**** Information ****

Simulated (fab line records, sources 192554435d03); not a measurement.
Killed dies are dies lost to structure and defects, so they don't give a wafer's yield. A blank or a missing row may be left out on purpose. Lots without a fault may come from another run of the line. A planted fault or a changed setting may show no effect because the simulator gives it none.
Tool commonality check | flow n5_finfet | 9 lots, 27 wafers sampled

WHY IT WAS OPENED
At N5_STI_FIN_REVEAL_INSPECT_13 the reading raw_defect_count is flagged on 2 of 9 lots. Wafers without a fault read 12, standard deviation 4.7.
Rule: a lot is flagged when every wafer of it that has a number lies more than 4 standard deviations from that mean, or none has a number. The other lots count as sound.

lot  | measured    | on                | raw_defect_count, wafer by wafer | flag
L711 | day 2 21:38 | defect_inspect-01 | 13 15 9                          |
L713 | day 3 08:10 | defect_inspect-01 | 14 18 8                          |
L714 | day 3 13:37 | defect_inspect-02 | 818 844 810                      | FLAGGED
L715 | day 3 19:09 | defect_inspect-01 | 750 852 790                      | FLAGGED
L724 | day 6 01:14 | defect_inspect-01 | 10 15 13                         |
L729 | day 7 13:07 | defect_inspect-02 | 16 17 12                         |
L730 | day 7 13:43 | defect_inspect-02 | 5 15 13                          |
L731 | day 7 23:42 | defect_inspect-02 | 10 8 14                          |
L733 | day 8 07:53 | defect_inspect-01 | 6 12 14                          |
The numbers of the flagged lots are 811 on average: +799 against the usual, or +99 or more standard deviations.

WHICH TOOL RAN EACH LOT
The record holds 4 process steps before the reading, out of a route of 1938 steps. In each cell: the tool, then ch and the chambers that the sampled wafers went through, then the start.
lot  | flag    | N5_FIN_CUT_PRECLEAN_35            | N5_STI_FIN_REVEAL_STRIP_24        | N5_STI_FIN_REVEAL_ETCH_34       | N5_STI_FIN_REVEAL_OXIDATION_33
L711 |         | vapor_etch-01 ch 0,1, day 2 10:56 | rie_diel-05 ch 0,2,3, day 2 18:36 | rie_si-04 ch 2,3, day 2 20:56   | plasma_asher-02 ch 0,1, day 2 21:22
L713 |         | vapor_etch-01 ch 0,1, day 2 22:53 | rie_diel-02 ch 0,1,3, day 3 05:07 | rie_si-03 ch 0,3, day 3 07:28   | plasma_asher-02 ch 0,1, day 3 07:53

****

Starting at the line above that holds "L733 | day 8" and ending at the line that holds "day 2 21:22", transcribe each line exactly and include no other lines.

L733 | day 8 07:53 | defect_inspect-01 | 6 12 14                          |
The numbers of the flagged lots are 811 on average: +799 against the usual, or +99 or more standard deviations.

WHICH TOOL RAN EACH LOT
The record holds 4 process steps before the reading, out of a route of 1938 steps. In each cell: the tool, then ch and the chambers that the sampled wafers went through, then the start.
lot  | flag    | N5_FIN_CUT_PRECLEAN_35            | N5_STI_FIN_REVEAL_STRIP_24        | N5_STI_FIN_REVEAL_ETCH_34       | N5_STI_FIN_REVEAL_OXIDATION_33
L711 |         | vapor_etch-01 ch 0,1, day 2 10:56 | rie_diel-05 ch 0,2,3, day 2 18:36 | rie_si-04 ch 2,3, day 2 20:56   | plasma_asher-02 ch 0,1, day 2 21:22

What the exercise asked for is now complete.